Requirement ▸
With the material below, print exactly the lines between the line holding "(+) after a" and the line holding "19 OXIDATION: thickness", inclusive. Add nothing else.

Given data ▸
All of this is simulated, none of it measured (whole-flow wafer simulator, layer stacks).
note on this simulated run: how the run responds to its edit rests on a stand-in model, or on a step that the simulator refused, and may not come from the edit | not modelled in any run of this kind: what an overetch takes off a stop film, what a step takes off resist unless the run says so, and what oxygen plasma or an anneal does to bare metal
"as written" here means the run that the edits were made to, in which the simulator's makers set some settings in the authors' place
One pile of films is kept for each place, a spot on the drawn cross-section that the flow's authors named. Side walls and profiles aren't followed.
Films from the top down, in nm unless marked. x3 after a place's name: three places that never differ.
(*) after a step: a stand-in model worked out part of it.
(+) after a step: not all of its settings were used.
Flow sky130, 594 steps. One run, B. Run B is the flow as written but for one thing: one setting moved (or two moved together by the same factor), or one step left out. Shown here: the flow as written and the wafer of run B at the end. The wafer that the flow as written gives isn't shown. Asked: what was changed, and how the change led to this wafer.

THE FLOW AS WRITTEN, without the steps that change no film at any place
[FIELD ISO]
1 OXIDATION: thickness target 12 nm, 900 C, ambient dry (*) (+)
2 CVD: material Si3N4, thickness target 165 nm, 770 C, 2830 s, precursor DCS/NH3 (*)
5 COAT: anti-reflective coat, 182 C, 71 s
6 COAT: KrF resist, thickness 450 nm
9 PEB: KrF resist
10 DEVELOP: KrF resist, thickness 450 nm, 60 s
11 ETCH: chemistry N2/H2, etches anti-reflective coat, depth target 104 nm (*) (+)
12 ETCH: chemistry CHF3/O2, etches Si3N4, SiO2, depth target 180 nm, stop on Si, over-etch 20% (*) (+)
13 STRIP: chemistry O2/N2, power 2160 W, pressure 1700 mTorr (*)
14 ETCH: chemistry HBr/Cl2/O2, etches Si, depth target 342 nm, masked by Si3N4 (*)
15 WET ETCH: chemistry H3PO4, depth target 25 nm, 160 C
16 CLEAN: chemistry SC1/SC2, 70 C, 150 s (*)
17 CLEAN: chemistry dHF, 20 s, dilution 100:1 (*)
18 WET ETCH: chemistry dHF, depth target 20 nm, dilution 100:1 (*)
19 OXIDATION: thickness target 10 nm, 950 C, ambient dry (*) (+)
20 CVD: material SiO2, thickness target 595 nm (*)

Exercise result ▸
(+) after a step: not all of its settings were used.
Flow sky130, 594 steps. One run, B. Run B is the flow as written but for one thing: one setting moved (or two moved together by the same factor), or one step left out. Shown here: the flow as written and the wafer of run B at the end. The wafer that the flow as written gives isn't shown. Asked: what was changed, and how the change led to this wafer.

THE FLOW AS WRITTEN, without the steps that change no film at any place
[FIELD ISO]
1 OXIDATION: thickness target 12 nm, 900 C, ambient dry (*) (+)
2 CVD: material Si3N4, thickness target 165 nm, 770 C, 2830 s, precursor DCS/NH3 (*)
5 COAT: anti-reflective coat, 182 C, 71 s
6 COAT: KrF resist, thickness 450 nm
9 PEB: KrF resist
10 DEVELOP: KrF resist, thickness 450 nm, 60 s
11 ETCH: chemistry N2/H2, etches anti-reflective coat, depth target 104 nm (*) (+)
12 ETCH: chemistry CHF3/O2, etches Si3N4, SiO2, depth target 180 nm, stop on Si, over-etch 20% (*) (+)
13 STRIP: chemistry O2/N2, power 2160 W, pressure 1700 mTorr (*)
14 ETCH: chemistry HBr/Cl2/O2, etches Si, depth target 342 nm, masked by Si3N4 (*)
15 WET ETCH: chemistry H3PO4, depth target 25 nm, 160 C
16 CLEAN: chemistry SC1/SC2, 70 C, 150 s (*)
17 CLEAN: chemistry dHF, 20 s, dilution 100:1 (*)
18 WET ETCH: chemistry dHF, depth target 20 nm, dilution 100:1 (*)
19 OXIDATION: thickness target 10 nm, 950 C, ambient dry (*) (+)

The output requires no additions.